#### [DATA EXTRACTS]
=== Section Start ===

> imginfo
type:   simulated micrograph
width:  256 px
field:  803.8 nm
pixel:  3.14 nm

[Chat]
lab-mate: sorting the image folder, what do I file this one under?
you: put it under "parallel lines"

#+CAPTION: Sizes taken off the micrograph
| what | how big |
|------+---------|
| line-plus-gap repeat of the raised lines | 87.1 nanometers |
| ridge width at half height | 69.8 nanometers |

=== Section End ===

#### [ASSIGNMENT]
Everything from the first line of the entries above through the line with "87.1 nanometers |" is to be reproduced exactly, and nothing else.

#### [RESPONSE]
> imginfo
type:   simulated micrograph
width:  256 px
field:  803.8 nm
pixel:  3.14 nm

[Chat]
lab-mate: sorting the image folder, what do I file this one under?
you: put it under "parallel lines"

#+CAPTION: Sizes taken off the micrograph
| what | how big |
|------+---------|
| line-plus-gap repeat of the raised lines | 87.1 nanometers |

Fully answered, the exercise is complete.